• SOURCE MATERIAL:
= Beginning of Section =

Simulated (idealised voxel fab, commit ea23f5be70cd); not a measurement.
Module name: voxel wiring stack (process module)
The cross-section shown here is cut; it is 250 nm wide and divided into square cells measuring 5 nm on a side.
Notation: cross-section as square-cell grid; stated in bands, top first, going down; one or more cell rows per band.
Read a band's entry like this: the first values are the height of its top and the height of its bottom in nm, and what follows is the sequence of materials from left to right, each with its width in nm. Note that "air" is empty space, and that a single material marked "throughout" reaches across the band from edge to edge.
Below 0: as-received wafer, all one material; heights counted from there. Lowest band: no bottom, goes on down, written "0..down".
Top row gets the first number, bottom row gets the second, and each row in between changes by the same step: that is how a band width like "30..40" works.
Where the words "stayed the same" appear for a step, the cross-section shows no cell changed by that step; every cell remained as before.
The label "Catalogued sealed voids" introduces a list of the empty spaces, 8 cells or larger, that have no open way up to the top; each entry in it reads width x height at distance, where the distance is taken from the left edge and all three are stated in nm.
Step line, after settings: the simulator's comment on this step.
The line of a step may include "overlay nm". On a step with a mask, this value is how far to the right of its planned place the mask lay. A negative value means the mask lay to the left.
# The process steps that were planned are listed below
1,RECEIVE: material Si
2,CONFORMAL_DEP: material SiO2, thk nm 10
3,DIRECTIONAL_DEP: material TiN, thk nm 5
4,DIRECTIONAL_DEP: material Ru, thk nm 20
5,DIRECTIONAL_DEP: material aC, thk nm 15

= End of Section =

• BRIEF:
Lines after the one containing "Notation: cross-section as" are not part of the task. Output the entries exactly from their first line through that one.

• WRITTEN REPLY:
Simulated (idealised voxel fab, commit ea23f5be70cd); not a measurement.
Module name: voxel wiring stack (process module)
The cross-section shown here is cut; it is 250 nm wide and divided into square cells measuring 5 nm on a side.
Notation: cross-section as square-cell grid; stated in bands, top first, going down; one or more cell rows per band.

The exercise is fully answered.